- _Data supplied_:
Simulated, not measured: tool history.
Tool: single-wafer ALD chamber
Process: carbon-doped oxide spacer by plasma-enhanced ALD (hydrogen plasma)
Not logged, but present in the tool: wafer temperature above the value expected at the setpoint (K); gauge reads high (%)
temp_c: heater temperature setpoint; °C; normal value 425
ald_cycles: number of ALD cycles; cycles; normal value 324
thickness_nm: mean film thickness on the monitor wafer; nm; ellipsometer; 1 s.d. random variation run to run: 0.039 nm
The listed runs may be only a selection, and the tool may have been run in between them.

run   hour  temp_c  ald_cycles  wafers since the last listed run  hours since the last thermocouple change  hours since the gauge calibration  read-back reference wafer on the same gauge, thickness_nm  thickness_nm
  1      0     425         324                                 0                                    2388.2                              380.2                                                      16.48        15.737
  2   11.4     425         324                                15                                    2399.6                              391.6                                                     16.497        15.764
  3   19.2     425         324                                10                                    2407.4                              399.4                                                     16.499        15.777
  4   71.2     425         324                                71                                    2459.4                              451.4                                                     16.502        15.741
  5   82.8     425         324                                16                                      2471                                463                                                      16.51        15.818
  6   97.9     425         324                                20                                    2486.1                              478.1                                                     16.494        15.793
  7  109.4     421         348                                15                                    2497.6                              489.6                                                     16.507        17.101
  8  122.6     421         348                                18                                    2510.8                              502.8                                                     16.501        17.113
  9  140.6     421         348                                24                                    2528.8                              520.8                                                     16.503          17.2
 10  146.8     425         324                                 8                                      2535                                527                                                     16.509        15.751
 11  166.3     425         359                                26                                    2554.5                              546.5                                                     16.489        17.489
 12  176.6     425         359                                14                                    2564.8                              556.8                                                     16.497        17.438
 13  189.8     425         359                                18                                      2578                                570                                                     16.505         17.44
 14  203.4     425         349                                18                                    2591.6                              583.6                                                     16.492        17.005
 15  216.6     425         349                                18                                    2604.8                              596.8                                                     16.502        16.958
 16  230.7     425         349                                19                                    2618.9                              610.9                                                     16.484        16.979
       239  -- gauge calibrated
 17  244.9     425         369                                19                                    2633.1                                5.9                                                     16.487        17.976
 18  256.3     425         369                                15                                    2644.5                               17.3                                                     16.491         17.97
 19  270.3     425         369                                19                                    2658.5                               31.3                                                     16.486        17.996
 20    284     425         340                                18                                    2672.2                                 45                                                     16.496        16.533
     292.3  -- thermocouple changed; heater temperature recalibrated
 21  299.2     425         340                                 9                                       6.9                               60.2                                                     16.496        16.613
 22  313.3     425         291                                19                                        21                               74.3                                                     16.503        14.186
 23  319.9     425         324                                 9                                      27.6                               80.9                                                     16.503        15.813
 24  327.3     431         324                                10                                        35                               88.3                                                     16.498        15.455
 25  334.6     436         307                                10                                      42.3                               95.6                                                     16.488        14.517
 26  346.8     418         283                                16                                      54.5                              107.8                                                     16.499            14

- _Work task_:
Please return only the lines above, starting at the line that has "temp_c: heater temperature" and ending at the line that has "thickness_nm: mean film", keeping both and leaving each one unchanged.

- _Exercise result_:
temp_c: heater temperature setpoint; °C; normal value 425
ald_cycles: number of ALD cycles; cycles; normal value 324
thickness_nm: mean film thickness on the monitor wafer; nm; ellipsometer; 1 s.d. random variation run to run: 0.039 nm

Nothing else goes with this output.